--------

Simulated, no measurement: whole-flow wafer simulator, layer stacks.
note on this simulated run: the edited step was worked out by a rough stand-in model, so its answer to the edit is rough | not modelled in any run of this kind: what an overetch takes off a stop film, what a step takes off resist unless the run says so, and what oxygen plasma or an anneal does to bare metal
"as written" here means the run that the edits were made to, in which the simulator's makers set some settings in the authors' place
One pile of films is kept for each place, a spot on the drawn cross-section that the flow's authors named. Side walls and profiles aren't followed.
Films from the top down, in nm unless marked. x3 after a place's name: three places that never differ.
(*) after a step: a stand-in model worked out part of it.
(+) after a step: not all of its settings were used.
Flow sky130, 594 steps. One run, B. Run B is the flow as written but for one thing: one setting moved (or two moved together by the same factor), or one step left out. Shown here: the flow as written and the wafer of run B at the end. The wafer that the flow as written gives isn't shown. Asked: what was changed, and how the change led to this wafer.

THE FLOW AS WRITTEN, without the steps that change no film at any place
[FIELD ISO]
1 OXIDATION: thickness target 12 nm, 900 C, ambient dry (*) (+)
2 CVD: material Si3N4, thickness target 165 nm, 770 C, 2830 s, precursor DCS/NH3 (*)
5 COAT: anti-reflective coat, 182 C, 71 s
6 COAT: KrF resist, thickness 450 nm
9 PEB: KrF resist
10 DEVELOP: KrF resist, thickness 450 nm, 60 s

--------

**Action item**
The answer must hold exactly the lines of the entries above, from the first line through the line that contains "the authors' place", and no others.

**Exercise response**
Simulated, no measurement: whole-flow wafer simulator, layer stacks.
note on this simulated run: the edited step was worked out by a rough stand-in model, so its answer to the edit is rough | not modelled in any run of this kind: what an overetch takes off a stop film, what a step takes off resist unless the run says so, and what oxygen plasma or an anneal does to bare metal
"as written" here means the run that the edits were made to, in which the simulator's makers set some settings in the authors' place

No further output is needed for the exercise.